## ACTIVITY
Repeat exactly the lines from the start of the entries below through the line containing "Reply: We agree. The text now gives a value of 39.8". Omit the rest.

########

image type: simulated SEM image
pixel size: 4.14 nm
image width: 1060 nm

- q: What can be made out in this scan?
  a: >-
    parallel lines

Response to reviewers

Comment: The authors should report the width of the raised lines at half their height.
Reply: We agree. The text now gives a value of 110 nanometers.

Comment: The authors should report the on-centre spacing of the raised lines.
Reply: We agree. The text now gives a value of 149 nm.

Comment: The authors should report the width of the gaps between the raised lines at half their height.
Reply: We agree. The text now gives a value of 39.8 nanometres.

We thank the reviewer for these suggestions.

########

## EXPECTED ANSWER
image type: simulated SEM image
pixel size: 4.14 nm
image width: 1060 nm

- q: What can be made out in this scan?
  a: >-
    parallel lines

Response to reviewers

Comment: The authors should report the width of the raised lines at half their height.
Reply: We agree. The text now gives a value of 110 nanometers.

Comment: The authors should report the on-centre spacing of the raised lines.
Reply: We agree. The text now gives a value of 149 nm.

Comment: The authors should report the width of the gaps between the raised lines at half their height.
Reply: We agree. The text now gives a value of 39.8 nanometres.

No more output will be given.